### Activity
In the material below, find the line with "6 op DIRECTIONAL_ETCH" and the line with "21 op DIRECTIONAL_ETCH", then output those two lines and every line between them, exactly.

==== The data
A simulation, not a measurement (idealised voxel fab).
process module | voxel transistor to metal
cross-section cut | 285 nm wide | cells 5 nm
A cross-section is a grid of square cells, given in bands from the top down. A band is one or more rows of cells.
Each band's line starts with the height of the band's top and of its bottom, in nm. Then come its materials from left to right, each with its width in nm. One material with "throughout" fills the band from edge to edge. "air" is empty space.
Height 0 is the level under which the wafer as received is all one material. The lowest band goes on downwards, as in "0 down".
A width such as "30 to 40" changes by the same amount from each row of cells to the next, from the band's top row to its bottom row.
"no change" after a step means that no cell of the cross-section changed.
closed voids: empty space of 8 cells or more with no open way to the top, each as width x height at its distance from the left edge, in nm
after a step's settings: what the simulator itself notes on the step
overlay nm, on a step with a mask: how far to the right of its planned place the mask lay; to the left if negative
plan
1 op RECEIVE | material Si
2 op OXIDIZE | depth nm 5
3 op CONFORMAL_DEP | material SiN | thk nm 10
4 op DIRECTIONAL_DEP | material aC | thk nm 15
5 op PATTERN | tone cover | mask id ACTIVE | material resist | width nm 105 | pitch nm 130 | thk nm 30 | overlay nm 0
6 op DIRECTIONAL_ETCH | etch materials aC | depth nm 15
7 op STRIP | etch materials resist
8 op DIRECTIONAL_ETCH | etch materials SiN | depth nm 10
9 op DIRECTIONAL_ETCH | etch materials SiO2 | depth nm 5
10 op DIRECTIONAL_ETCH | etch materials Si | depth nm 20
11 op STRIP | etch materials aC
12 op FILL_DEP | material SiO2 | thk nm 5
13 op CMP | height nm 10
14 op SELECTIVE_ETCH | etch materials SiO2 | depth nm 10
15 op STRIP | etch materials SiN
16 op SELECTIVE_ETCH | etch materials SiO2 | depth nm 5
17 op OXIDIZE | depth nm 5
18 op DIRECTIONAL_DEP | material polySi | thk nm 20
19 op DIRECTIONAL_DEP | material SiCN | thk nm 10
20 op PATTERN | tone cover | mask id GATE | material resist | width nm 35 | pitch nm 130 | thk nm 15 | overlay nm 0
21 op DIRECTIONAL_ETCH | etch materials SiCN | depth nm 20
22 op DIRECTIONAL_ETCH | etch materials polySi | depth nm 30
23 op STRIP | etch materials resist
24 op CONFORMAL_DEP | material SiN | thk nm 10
========

### Exercise solution
6 op DIRECTIONAL_ETCH | etch materials aC | depth nm 15
7 op STRIP | etch materials resist
8 op DIRECTIONAL_ETCH | etch materials SiN | depth nm 10
9 op DIRECTIONAL_ETCH | etch materials SiO2 | depth nm 5
10 op DIRECTIONAL_ETCH | etch materials Si | depth nm 20
11 op STRIP | etch materials aC
12 op FILL_DEP | material SiO2 | thk nm 5
13 op CMP | height nm 10
14 op SELECTIVE_ETCH | etch materials SiO2 | depth nm 10
15 op STRIP | etch materials SiN
16 op SELECTIVE_ETCH | etch materials SiO2 | depth nm 5
17 op OXIDIZE | depth nm 5
18 op DIRECTIONAL_DEP | material polySi | thk nm 20
19 op DIRECTIONAL_DEP | material SiCN | thk nm 10
20 op PATTERN | tone cover | mask id GATE | material resist | width nm 35 | pitch nm 130 | thk nm 15 | overlay nm 0
21 op DIRECTIONAL_ETCH | etch materials SiCN | depth nm 20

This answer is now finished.